_ _ _ _ _

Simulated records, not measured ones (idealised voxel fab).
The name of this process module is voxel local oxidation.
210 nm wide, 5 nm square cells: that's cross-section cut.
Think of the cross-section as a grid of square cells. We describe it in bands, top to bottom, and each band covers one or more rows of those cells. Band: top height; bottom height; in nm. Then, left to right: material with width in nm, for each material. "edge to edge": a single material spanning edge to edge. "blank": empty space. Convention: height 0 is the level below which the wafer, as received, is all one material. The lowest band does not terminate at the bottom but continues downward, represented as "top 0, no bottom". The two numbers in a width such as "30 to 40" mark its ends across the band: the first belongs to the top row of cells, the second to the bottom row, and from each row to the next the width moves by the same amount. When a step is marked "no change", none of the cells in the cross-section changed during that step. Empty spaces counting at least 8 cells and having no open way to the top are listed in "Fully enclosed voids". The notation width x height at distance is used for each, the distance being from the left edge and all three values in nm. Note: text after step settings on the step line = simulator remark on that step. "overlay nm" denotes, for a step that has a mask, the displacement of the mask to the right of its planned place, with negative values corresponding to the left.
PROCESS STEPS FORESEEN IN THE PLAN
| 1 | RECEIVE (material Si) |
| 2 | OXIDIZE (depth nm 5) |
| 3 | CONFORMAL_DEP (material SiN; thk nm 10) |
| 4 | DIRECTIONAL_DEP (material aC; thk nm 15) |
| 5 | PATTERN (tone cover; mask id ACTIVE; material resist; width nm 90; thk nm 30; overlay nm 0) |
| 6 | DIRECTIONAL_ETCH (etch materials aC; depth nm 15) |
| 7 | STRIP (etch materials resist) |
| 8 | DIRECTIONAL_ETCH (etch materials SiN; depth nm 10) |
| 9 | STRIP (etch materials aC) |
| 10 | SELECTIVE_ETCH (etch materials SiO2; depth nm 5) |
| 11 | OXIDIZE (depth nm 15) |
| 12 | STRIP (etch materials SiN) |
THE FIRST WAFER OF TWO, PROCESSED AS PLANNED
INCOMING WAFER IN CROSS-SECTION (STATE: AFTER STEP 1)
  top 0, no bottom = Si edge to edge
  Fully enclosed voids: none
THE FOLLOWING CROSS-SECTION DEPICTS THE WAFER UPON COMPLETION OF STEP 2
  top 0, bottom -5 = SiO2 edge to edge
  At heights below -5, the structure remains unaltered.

_ _ _ _ _

## Action item:
In this exercise, copy only the lines from the opening line of the material through the line where "materials resist) |" appears.

## Answer box:
Simulated records, not measured ones (idealised voxel fab).
The name of this process module is voxel local oxidation.
210 nm wide, 5 nm square cells: that's cross-section cut.
Think of the cross-section as a grid of square cells. We describe it in bands, top to bottom, and each band covers one or more rows of those cells. Band: top height; bottom height; in nm. Then, left to right: material with width in nm, for each material. "edge to edge": a single material spanning edge to edge. "blank": empty space. Convention: height 0 is the level below which the wafer, as received, is all one material. The lowest band does not terminate at the bottom but continues downward, represented as "top 0, no bottom". The two numbers in a width such as "30 to 40" mark its ends across the band: the first belongs to the top row of cells, the second to the bottom row, and from each row to the next the width moves by the same amount. When a step is marked "no change", none of the cells in the cross-section changed during that step. Empty spaces counting at least 8 cells and having no open way to the top are listed in "Fully enclosed voids". The notation width x height at distance is used for each, the distance being from the left edge and all three values in nm. Note: text after step settings on the step line = simulator remark on that step. "overlay nm" denotes, for a step that has a mask, the displacement of the mask to the right of its planned place, with negative values corresponding to the left.
PROCESS STEPS FORESEEN IN THE PLAN
| 1 | RECEIVE (material Si) |
| 2 | OXIDIZE (depth nm 5) |
| 3 | CONFORMAL_DEP (material SiN; thk nm 10) |
| 4 | DIRECTIONAL_DEP (material aC; thk nm 15) |
| 5 | PATTERN (tone cover; mask id ACTIVE; material resist; width nm 90; thk nm 30; overlay nm 0) |
| 6 | DIRECTIONAL_ETCH (etch materials aC; depth nm 15) |
| 7 | STRIP (etch materials resist) |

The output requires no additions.